──────── Supplied data

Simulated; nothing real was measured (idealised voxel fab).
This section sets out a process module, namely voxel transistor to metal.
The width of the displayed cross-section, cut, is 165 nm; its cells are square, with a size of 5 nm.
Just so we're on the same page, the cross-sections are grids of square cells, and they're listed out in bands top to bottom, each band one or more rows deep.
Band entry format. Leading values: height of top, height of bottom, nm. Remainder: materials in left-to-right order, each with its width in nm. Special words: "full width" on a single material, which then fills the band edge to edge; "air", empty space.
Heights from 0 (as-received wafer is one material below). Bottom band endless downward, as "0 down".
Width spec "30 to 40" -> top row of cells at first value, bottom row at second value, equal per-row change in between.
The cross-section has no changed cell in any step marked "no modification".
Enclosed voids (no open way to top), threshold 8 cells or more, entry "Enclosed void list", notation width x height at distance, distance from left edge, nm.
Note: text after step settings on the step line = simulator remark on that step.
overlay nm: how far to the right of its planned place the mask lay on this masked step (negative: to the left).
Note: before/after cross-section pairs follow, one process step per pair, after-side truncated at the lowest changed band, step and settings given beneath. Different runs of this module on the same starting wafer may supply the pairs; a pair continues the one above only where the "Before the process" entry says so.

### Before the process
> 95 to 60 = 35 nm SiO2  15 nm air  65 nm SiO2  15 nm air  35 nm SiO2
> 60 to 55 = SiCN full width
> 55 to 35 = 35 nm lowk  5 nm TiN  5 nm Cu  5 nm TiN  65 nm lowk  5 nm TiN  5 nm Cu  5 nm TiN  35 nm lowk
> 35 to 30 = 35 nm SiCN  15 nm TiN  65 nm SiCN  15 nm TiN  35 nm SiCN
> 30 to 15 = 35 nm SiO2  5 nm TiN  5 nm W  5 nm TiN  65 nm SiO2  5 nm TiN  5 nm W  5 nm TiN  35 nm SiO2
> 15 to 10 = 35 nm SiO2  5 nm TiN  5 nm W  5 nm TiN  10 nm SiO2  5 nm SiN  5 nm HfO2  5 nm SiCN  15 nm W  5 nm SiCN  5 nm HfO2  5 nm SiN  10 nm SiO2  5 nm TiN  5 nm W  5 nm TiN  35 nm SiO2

────────────────

Copy out the listing above, line by line and exactly, from its first line to the line holding "overlay nm: how", inclusive.

## Your solution
Simulated; nothing real was measured (idealised voxel fab).
This section sets out a process module, namely voxel transistor to metal.
The width of the displayed cross-section, cut, is 165 nm; its cells are square, with a size of 5 nm.
Just so we're on the same page, the cross-sections are grids of square cells, and they're listed out in bands top to bottom, each band one or more rows deep.
Band entry format. Leading values: height of top, height of bottom, nm. Remainder: materials in left-to-right order, each with its width in nm. Special words: "full width" on a single material, which then fills the band edge to edge; "air", empty space.
Heights from 0 (as-received wafer is one material below). Bottom band endless downward, as "0 down".
Width spec "30 to 40" -> top row of cells at first value, bottom row at second value, equal per-row change in between.
The cross-section has no changed cell in any step marked "no modification".
Enclosed voids (no open way to top), threshold 8 cells or more, entry "Enclosed void list", notation width x height at distance, distance from left edge, nm.
Note: text after step settings on the step line = simulator remark on that step.
overlay nm: how far to the right of its planned place the mask lay on this masked step (negative: to the left).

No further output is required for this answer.